Dataset entries:
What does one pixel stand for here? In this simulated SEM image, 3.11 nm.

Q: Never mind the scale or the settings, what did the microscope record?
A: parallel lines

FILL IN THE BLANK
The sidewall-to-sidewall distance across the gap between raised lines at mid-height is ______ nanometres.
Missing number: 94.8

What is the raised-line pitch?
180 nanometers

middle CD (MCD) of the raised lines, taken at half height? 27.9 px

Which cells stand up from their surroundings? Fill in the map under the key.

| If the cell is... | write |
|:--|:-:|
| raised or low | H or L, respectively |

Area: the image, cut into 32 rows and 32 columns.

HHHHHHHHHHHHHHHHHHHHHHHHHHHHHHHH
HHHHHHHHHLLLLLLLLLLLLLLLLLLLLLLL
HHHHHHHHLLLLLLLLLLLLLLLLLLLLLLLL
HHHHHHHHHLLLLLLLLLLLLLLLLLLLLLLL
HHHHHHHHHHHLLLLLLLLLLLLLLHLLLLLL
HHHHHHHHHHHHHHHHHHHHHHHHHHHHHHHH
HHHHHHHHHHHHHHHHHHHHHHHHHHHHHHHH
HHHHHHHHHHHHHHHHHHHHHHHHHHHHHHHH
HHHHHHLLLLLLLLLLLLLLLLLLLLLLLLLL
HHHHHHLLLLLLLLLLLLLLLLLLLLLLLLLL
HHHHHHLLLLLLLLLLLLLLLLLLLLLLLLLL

Brief: Find "The sidewall-to-sidewall distance" in the entries above and copy that whole line exactly, then each line after it through the line that contains "is... | write |".

Your solution:
The sidewall-to-sidewall distance across the gap between raised lines at mid-height is ______ nanometres.
Missing number: 94.8

What is the raised-line pitch?
180 nanometers

middle CD (MCD) of the raised lines, taken at half height? 27.9 px

Which cells stand up from their surroundings? Fill in the map under the key.

| If the cell is... | write |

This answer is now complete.